*SUPPLIED INFORMATION:*
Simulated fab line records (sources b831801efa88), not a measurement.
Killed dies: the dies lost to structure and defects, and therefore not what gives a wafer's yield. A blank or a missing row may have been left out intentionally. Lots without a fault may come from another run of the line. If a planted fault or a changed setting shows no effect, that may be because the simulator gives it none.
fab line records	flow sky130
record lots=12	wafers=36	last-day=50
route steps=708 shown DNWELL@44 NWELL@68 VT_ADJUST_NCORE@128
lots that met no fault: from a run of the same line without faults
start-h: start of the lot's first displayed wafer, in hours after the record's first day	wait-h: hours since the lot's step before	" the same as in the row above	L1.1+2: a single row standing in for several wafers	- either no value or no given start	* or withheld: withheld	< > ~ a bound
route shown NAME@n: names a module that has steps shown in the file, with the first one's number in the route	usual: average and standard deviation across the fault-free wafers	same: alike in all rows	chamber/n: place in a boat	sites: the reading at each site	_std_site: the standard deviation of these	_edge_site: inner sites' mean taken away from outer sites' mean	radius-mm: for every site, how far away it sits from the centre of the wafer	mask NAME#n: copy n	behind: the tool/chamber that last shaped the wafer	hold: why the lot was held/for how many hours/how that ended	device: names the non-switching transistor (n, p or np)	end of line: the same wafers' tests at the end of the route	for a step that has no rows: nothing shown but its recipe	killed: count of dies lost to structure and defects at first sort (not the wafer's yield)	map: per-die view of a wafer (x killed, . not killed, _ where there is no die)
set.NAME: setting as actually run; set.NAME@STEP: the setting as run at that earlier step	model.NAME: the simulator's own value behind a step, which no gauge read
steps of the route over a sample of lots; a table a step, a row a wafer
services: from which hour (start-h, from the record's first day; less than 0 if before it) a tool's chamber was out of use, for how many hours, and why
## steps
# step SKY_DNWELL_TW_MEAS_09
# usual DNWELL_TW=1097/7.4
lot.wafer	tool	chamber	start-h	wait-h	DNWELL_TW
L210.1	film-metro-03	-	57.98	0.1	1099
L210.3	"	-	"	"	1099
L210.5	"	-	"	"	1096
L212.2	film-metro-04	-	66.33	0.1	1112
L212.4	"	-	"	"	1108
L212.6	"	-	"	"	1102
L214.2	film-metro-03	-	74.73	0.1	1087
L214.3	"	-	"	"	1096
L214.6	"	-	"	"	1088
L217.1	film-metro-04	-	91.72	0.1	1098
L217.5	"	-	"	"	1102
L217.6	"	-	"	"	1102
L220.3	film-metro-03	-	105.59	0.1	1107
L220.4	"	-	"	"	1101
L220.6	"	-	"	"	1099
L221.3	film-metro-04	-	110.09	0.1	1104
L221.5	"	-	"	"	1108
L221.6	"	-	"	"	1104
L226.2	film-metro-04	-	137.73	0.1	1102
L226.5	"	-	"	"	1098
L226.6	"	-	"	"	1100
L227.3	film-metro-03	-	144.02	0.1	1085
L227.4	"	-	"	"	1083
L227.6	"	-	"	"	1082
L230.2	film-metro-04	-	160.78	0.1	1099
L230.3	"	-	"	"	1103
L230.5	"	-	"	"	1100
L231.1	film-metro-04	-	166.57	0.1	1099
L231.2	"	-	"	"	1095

*WORK ITEM:* From the entries above, extract only the lines running from the one containing "start-h: start of" through the one containing "steps of the", inclusive.

*EXERCISE OUTPUT:*
start-h: start of the lot's first displayed wafer, in hours after the record's first day	wait-h: hours since the lot's step before	" the same as in the row above	L1.1+2: a single row standing in for several wafers	- either no value or no given start	* or withheld: withheld	< > ~ a bound
route shown NAME@n: names a module that has steps shown in the file, with the first one's number in the route	usual: average and standard deviation across the fault-free wafers	same: alike in all rows	chamber/n: place in a boat	sites: the reading at each site	_std_site: the standard deviation of these	_edge_site: inner sites' mean taken away from outer sites' mean	radius-mm: for every site, how far away it sits from the centre of the wafer	mask NAME#n: copy n	behind: the tool/chamber that last shaped the wafer	hold: why the lot was held/for how many hours/how that ended	device: names the non-switching transistor (n, p or np)	end of line: the same wafers' tests at the end of the route	for a step that has no rows: nothing shown but its recipe	killed: count of dies lost to structure and defects at first sort (not the wafer's yield)	map: per-die view of a wafer (x killed, . not killed, _ where there is no die)
set.NAME: setting as actually run; set.NAME@STEP: the setting as run at that earlier step	model.NAME: the simulator's own value behind a step, which no gauge read
steps of the route over a sample of lots; a table a step, a row a wafer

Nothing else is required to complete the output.